** DATASET follows **
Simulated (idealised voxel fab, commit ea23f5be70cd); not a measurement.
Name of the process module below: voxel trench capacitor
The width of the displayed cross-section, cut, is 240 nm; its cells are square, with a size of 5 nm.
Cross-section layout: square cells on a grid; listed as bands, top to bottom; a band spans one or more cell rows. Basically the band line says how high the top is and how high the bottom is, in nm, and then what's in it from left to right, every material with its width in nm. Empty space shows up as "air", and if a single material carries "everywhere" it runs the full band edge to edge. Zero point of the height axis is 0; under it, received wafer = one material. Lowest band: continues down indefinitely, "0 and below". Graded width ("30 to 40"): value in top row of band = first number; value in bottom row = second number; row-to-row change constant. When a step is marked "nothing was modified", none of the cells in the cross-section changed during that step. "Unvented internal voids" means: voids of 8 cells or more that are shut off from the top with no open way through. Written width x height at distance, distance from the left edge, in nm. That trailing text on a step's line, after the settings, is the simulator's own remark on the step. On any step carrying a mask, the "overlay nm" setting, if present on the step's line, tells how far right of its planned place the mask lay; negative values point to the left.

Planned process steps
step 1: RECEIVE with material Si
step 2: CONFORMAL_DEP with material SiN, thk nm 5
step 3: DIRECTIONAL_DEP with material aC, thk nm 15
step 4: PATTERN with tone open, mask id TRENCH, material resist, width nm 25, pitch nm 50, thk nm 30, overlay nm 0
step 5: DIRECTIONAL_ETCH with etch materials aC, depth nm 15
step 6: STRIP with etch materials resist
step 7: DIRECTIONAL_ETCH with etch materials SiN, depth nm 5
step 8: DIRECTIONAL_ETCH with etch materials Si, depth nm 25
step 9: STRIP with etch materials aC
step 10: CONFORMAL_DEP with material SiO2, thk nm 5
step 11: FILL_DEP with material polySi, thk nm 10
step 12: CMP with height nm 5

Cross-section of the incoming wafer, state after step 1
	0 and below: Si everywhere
** End of DATASET **

### REQUIRED ACTION
Above is a listing; print exactly its lines from the one with "step 6: STRIP with etch materials resist" through the one with "Cross-section of the", and no other lines.

### YOUR RESPONSE
step 6: STRIP with etch materials resist
step 7: DIRECTIONAL_ETCH with etch materials SiN, depth nm 5
step 8: DIRECTIONAL_ETCH with etch materials Si, depth nm 25
step 9: STRIP with etch materials aC
step 10: CONFORMAL_DEP with material SiO2, thk nm 5
step 11: FILL_DEP with material polySi, thk nm 10
step 12: CMP with height nm 5

Cross-section of the incoming wafer, state after step 1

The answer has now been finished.